Work order
An exact copy of the whole listing is required.

Supplied data
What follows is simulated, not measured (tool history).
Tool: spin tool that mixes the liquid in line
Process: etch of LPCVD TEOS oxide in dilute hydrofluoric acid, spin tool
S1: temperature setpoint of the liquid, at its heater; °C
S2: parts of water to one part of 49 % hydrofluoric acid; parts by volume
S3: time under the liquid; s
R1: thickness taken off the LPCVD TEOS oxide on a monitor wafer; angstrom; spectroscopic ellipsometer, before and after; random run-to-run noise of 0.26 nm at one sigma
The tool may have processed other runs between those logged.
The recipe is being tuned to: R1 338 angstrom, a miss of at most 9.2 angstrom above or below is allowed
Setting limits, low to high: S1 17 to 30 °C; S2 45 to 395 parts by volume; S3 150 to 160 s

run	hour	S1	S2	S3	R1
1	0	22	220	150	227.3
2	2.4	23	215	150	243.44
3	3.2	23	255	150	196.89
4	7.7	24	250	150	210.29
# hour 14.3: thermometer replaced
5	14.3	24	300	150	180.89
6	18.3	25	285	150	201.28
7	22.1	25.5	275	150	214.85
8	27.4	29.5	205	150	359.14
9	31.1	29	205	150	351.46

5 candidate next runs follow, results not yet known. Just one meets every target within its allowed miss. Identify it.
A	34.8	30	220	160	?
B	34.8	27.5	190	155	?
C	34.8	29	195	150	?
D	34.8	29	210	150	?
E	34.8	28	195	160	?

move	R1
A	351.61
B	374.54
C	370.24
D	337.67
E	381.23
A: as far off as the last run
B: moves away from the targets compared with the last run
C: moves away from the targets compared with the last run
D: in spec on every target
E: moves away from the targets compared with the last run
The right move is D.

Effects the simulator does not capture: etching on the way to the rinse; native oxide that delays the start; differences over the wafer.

Response area
What follows is simulated, not measured (tool history).
Tool: spin tool that mixes the liquid in line
Process: etch of LPCVD TEOS oxide in dilute hydrofluoric acid, spin tool
S1: temperature setpoint of the liquid, at its heater; °C
S2: parts of water to one part of 49 % hydrofluoric acid; parts by volume
S3: time under the liquid; s
R1: thickness taken off the LPCVD TEOS oxide on a monitor wafer; angstrom; spectroscopic ellipsometer, before and after; random run-to-run noise of 0.26 nm at one sigma
The tool may have processed other runs between those logged.
The recipe is being tuned to: R1 338 angstrom, a miss of at most 9.2 angstrom above or below is allowed
Setting limits, low to high: S1 17 to 30 °C; S2 45 to 395 parts by volume; S3 150 to 160 s

run	hour	S1	S2	S3	R1
1	0	22	220	150	227.3
2	2.4	23	215	150	243.44
3	3.2	23	255	150	196.89
4	7.7	24	250	150	210.29
# hour 14.3: thermometer replaced
5	14.3	24	300	150	180.89
6	18.3	25	285	150	201.28
7	22.1	25.5	275	150	214.85
8	27.4	29.5	205	150	359.14
9	31.1	29	205	150	351.46

5 candidate next runs follow, results not yet known. Just one meets every target within its allowed miss. Identify it.
A	34.8	30	220	160	?
B	34.8	27.5	190	155	?
C	34.8	29	195	150	?
D	34.8	29	210	150	?
E	34.8	28	195	160	?

move	R1
A	351.61
B	374.54
C	370.24
D	337.67
E	381.23
A: as far off as the last run
B: moves away from the targets compared with the last run
C: moves away from the targets compared with the last run
D: in spec on every target
E: moves away from the targets compared with the last run
The right move is D.

Effects the simulator does not capture: etching on the way to the rinse; native oxide that delays the start; differences over the wafer.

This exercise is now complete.